_Listed entries_.
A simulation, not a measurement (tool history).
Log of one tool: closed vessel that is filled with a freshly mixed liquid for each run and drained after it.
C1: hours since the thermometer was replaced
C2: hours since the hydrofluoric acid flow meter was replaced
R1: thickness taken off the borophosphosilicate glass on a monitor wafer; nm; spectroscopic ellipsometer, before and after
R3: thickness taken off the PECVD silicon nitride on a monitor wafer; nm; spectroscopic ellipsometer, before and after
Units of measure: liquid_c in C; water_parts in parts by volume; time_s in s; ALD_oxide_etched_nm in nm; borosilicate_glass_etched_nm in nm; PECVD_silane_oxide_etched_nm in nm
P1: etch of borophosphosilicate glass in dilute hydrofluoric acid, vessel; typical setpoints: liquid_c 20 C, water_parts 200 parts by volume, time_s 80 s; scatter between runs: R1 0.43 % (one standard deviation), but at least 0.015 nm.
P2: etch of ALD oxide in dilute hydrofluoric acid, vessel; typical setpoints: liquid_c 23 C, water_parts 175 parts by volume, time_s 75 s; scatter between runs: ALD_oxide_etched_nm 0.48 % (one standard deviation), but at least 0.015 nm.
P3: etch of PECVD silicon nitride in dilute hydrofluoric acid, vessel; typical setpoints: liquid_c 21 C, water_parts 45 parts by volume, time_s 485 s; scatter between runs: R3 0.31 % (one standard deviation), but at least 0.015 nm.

_Required action_.
Print, please, the lines above from the very first through the one that holds "R3: thickness taken", both included, word for word and with nothing else.

_Answer space_.
A simulation, not a measurement (tool history).
Log of one tool: closed vessel that is filled with a freshly mixed liquid for each run and drained after it.
C1: hours since the thermometer was replaced
C2: hours since the hydrofluoric acid flow meter was replaced
R1: thickness taken off the borophosphosilicate glass on a monitor wafer; nm; spectroscopic ellipsometer, before and after
R3: thickness taken off the PECVD silicon nitride on a monitor wafer; nm; spectroscopic ellipsometer, before and after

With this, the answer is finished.